(Work order)
From the data below, copy exactly the lines that lie between the one holding "9 | EPI | material" and the one holding "12 | ALD | material", including both, and nothing more.

= = = = =

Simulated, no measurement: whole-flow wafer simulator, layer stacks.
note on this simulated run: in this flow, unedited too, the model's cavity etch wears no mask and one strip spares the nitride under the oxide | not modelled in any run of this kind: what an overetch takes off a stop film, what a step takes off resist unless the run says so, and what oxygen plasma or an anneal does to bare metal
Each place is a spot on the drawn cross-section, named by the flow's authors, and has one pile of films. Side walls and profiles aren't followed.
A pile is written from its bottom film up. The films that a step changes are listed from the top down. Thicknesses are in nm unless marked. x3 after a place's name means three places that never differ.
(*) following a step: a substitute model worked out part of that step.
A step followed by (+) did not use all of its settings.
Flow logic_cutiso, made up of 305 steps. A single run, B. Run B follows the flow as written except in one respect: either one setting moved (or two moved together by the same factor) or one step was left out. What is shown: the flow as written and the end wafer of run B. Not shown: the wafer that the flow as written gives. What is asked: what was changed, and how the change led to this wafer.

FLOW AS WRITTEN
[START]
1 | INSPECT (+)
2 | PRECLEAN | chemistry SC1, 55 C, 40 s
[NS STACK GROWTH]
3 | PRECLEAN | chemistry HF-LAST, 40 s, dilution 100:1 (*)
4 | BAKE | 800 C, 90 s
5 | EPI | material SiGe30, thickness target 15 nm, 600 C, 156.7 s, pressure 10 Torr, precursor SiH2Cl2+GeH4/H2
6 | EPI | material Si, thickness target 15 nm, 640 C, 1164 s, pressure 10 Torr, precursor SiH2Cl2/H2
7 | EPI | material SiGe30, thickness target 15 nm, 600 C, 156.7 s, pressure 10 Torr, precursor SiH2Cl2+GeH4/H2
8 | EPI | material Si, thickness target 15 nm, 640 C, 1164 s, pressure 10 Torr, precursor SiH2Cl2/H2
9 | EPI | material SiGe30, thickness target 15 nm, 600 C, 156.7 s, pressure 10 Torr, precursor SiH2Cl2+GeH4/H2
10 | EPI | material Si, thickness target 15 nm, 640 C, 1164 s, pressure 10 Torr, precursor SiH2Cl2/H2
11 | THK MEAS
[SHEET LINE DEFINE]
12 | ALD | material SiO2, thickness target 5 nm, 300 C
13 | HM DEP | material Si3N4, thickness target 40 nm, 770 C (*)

= = = = =

(Written response)
9 | EPI | material SiGe30, thickness target 15 nm, 600 C, 156.7 s, pressure 10 Torr, precursor SiH2Cl2+GeH4/H2
10 | EPI | material Si, thickness target 15 nm, 640 C, 1164 s, pressure 10 Torr, precursor SiH2Cl2/H2
11 | THK MEAS
[SHEET LINE DEFINE]
12 | ALD | material SiO2, thickness target 5 nm, 300 C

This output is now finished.